_Work instruction_. Without leaving out a single line, restate the entries below exactly.

_Extracted material_.
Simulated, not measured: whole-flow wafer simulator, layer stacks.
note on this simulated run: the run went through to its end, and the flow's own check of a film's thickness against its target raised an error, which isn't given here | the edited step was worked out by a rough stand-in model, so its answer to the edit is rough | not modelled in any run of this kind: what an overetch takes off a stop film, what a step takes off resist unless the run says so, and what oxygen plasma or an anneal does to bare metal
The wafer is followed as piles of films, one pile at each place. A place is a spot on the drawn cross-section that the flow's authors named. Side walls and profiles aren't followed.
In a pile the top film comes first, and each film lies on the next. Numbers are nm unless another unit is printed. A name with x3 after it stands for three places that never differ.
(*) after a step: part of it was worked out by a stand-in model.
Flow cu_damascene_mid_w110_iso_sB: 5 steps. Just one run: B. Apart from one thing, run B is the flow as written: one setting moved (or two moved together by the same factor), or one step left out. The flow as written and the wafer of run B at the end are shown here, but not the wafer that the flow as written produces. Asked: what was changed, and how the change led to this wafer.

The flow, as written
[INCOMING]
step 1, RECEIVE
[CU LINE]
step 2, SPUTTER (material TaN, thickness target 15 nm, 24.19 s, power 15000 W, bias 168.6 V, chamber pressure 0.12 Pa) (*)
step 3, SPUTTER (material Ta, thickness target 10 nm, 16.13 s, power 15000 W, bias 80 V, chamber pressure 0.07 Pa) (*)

_Exercise output_.
Simulated, not measured: whole-flow wafer simulator, layer stacks.
note on this simulated run: the run went through to its end, and the flow's own check of a film's thickness against its target raised an error, which isn't given here | the edited step was worked out by a rough stand-in model, so its answer to the edit is rough | not modelled in any run of this kind: what an overetch takes off a stop film, what a step takes off resist unless the run says so, and what oxygen plasma or an anneal does to bare metal
The wafer is followed as piles of films, one pile at each place. A place is a spot on the drawn cross-section that the flow's authors named. Side walls and profiles aren't followed.
In a pile the top film comes first, and each film lies on the next. Numbers are nm unless another unit is printed. A name with x3 after it stands for three places that never differ.
(*) after a step: part of it was worked out by a stand-in model.
Flow cu_damascene_mid_w110_iso_sB: 5 steps. Just one run: B. Apart from one thing, run B is the flow as written: one setting moved (or two moved together by the same factor), or one step left out. The flow as written and the wafer of run B at the end are shown here, but not the wafer that the flow as written produces. Asked: what was changed, and how the change led to this wafer.

The flow, as written
[INCOMING]
step 1, RECEIVE
[CU LINE]
step 2, SPUTTER (material TaN, thickness target 15 nm, 24.19 s, power 15000 W, bias 168.6 V, chamber pressure 0.12 Pa) (*)
step 3, SPUTTER (material Ta, thickness target 10 nm, 16.13 s, power 15000 W, bias 80 V, chamber pressure 0.07 Pa) (*)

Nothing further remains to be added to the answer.